--- GIVEN INFORMATION Enclosed Below ---

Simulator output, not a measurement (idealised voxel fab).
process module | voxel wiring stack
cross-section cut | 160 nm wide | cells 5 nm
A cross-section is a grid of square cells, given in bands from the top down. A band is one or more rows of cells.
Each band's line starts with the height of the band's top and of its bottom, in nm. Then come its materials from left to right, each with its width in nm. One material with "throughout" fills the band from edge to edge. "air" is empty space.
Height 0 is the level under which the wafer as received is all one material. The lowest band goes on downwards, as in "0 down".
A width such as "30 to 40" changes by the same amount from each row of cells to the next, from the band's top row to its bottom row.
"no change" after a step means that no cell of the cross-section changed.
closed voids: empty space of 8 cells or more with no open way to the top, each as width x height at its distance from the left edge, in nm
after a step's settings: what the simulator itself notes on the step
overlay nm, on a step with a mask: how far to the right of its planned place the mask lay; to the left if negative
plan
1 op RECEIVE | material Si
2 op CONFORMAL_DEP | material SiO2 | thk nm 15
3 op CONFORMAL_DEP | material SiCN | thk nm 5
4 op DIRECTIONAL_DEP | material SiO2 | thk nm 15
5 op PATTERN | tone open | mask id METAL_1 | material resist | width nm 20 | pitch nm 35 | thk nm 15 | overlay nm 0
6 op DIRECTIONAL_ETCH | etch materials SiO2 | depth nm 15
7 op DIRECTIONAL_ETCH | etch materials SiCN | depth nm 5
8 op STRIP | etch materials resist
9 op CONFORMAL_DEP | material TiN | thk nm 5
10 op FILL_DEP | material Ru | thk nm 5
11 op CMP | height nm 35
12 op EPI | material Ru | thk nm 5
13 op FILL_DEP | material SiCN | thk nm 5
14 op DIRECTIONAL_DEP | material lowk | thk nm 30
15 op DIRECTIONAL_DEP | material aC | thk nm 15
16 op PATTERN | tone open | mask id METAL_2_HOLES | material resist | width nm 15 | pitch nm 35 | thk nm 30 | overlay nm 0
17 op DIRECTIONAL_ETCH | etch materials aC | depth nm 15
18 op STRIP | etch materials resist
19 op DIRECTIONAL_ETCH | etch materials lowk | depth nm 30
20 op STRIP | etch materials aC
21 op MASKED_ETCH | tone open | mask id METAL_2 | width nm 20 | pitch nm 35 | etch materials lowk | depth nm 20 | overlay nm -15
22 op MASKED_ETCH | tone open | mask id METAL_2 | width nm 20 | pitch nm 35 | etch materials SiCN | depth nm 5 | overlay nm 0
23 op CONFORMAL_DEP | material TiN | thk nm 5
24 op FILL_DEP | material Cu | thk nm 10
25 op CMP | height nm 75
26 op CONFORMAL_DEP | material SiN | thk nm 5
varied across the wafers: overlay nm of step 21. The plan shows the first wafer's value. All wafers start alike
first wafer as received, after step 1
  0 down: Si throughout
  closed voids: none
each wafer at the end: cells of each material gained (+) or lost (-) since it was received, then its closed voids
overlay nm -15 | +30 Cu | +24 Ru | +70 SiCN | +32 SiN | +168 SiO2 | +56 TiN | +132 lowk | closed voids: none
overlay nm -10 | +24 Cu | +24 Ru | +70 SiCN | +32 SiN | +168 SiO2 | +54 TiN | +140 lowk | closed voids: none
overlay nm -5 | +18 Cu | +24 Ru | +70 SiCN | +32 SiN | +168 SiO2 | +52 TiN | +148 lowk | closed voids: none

--- End of Enclosed GIVEN INFORMATION ---

#### ASSIGNED TASK
For this exercise, repeat exactly the lines of the data above from the one with "5 op PATTERN" down to the one with "13 op FILL_DEP | material SiCN | thk nm 5", both end lines included.

#### WORKED SOLUTION
5 op PATTERN | tone open | mask id METAL_1 | material resist | width nm 20 | pitch nm 35 | thk nm 15 | overlay nm 0
6 op DIRECTIONAL_ETCH | etch materials SiO2 | depth nm 15
7 op DIRECTIONAL_ETCH | etch materials SiCN | depth nm 5
8 op STRIP | etch materials resist
9 op CONFORMAL_DEP | material TiN | thk nm 5
10 op FILL_DEP | material Ru | thk nm 5
11 op CMP | height nm 35
12 op EPI | material Ru | thk nm 5
13 op FILL_DEP | material SiCN | thk nm 5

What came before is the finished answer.